_Required action_
Write out all of the data exactly as it appears.

──────────
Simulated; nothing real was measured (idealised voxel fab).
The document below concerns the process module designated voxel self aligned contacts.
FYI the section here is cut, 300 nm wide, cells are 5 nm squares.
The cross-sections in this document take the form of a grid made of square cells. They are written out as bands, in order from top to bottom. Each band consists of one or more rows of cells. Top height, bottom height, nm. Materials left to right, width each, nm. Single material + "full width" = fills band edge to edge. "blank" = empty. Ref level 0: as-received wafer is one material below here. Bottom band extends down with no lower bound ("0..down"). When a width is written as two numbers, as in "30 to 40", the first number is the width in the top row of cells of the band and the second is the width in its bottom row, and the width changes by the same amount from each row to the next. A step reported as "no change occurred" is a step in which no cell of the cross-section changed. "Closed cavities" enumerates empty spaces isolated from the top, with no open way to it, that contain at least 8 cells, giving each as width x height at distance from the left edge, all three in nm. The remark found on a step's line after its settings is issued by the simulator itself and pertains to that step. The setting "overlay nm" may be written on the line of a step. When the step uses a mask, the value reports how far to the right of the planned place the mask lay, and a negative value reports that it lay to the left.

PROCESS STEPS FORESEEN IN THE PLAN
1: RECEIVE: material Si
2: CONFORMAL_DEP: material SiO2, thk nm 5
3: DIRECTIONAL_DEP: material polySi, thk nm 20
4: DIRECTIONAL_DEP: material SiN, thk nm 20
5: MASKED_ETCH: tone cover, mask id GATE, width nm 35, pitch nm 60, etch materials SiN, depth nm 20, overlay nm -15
──────────

_Task response_
Simulated; nothing real was measured (idealised voxel fab).
The document below concerns the process module designated voxel self aligned contacts.
FYI the section here is cut, 300 nm wide, cells are 5 nm squares.
The cross-sections in this document take the form of a grid made of square cells. They are written out as bands, in order from top to bottom. Each band consists of one or more rows of cells. Top height, bottom height, nm. Materials left to right, width each, nm. Single material + "full width" = fills band edge to edge. "blank" = empty. Ref level 0: as-received wafer is one material below here. Bottom band extends down with no lower bound ("0..down"). When a width is written as two numbers, as in "30 to 40", the first number is the width in the top row of cells of the band and the second is the width in its bottom row, and the width changes by the same amount from each row to the next. A step reported as "no change occurred" is a step in which no cell of the cross-section changed. "Closed cavities" enumerates empty spaces isolated from the top, with no open way to it, that contain at least 8 cells, giving each as width x height at distance from the left edge, all three in nm. The remark found on a step's line after its settings is issued by the simulator itself and pertains to that step. The setting "overlay nm" may be written on the line of a step. When the step uses a mask, the value reports how far to the right of the planned place the mask lay, and a negative value reports that it lay to the left.

PROCESS STEPS FORESEEN IN THE PLAN
1: RECEIVE: material Si
2: CONFORMAL_DEP: material SiO2, thk nm 5
3: DIRECTIONAL_DEP: material polySi, thk nm 20
4: DIRECTIONAL_DEP: material SiN, thk nm 20
5: MASKED_ETCH: tone cover, mask id GATE, width nm 35, pitch nm 60, etch materials SiN, depth nm 20, overlay nm -15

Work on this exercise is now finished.